**DATA FOR ANALYSIS:**
+++
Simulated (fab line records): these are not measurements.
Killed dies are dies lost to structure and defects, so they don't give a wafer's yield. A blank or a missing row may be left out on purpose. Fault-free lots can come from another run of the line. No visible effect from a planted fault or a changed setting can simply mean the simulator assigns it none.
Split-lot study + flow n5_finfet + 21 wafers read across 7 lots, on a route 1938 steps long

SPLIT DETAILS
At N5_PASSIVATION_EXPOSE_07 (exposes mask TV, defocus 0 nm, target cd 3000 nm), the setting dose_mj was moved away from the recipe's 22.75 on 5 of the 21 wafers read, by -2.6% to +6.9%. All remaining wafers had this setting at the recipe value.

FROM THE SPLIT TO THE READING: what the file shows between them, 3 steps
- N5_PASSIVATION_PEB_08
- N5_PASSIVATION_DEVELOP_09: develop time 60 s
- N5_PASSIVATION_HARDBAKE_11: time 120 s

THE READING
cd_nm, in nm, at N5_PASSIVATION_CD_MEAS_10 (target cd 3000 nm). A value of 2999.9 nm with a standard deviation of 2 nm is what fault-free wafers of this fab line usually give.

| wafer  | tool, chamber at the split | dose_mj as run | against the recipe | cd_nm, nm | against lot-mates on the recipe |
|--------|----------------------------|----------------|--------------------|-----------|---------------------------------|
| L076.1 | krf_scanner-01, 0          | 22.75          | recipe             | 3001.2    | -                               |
+++

**WORK INSTRUCTION:** Write out exactly the lines that fall from the line with "Killed dies are" to the line with "SPLIT DETAILS" in the records above, keeping both ends.

**RESPONSE BOX:**
Killed dies are dies lost to structure and defects, so they don't give a wafer's yield. A blank or a missing row may be left out on purpose. Fault-free lots can come from another run of the line. No visible effect from a planted fault or a changed setting can simply mean the simulator assigns it none.
Split-lot study + flow n5_finfet + 21 wafers read across 7 lots, on a route 1938 steps long

SPLIT DETAILS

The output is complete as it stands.